ASSIGNMENT: Below is a listing from which only part is wanted; return exactly the lines from the one with "A: puts the" up to and including the one with "D: in spec on every target".

DATASET RECORDS:
= = = = = = =
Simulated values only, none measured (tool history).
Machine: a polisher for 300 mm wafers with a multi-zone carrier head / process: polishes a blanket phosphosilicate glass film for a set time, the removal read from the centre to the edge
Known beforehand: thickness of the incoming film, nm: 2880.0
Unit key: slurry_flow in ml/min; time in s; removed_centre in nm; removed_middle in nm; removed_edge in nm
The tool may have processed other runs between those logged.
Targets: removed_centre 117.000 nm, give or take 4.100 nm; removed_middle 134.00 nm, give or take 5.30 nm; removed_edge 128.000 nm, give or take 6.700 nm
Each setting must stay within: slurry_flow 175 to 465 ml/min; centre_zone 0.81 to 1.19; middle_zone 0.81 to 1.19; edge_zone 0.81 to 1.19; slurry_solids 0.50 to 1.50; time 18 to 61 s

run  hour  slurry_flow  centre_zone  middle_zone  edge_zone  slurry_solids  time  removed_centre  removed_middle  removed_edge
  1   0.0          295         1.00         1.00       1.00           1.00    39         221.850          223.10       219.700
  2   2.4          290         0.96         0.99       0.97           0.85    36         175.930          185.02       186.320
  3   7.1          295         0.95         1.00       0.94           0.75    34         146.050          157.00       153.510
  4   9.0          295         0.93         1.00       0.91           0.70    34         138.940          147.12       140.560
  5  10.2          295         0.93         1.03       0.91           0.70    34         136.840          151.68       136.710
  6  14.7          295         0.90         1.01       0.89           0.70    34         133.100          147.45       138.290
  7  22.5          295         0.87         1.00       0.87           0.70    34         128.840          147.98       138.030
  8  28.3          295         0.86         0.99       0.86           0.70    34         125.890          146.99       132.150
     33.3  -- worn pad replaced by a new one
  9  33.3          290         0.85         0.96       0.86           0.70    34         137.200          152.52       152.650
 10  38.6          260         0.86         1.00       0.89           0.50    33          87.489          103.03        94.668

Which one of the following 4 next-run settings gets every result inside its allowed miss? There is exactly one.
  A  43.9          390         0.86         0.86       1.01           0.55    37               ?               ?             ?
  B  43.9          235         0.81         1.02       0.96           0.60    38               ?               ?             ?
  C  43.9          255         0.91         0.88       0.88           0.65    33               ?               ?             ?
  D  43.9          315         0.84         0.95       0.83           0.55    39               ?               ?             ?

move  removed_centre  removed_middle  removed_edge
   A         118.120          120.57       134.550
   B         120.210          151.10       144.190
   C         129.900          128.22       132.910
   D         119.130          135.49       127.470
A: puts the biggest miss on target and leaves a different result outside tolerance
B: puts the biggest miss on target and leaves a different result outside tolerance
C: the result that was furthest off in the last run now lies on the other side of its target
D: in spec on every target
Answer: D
= = = = = = =

TASK SOLUTION:
A: puts the biggest miss on target and leaves a different result outside tolerance
B: puts the biggest miss on target and leaves a different result outside tolerance
C: the result that was furthest off in the last run now lies on the other side of its target
D: in spec on every target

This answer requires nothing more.